# Work item
Copy the records below verbatim, from the first line through the line containing "4. Write down the value with its unit.", inclusive, and output nothing else.

# Dataset entries
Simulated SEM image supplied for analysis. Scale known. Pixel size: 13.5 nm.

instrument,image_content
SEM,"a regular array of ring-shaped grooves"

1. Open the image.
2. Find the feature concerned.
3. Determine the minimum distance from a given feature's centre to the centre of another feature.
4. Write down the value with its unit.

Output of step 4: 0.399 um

# Response
Simulated SEM image supplied for analysis. Scale known. Pixel size: 13.5 nm.

instrument,image_content
SEM,"a regular array of ring-shaped grooves"

1. Open the image.
2. Find the feature concerned.
3. Determine the minimum distance from a given feature's centre to the centre of another feature.
4. Write down the value with its unit.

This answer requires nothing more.